Action item → Nothing is needed except the lines below that run from the one with "Enter position in nm from left edge > 264" through the one with "Layers found >", repeated exactly.

Data shown →
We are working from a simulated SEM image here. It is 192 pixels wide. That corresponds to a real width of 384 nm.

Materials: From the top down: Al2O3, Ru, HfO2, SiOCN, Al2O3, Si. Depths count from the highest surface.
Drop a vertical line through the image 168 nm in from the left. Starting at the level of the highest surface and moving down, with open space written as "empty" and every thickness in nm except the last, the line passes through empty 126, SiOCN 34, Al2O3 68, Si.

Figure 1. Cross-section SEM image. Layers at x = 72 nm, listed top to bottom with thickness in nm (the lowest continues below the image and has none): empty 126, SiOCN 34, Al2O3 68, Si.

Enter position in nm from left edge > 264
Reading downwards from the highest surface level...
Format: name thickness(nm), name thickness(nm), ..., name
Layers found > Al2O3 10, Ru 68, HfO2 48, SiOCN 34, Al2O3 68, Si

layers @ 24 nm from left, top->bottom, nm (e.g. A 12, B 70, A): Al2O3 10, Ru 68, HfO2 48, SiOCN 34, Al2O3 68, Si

Response area →
Enter position in nm from left edge > 264
Reading downwards from the highest surface level...
Format: name thickness(nm), name thickness(nm), ..., name
Layers found > Al2O3 10, Ru 68, HfO2 48, SiOCN 34, Al2O3 68, Si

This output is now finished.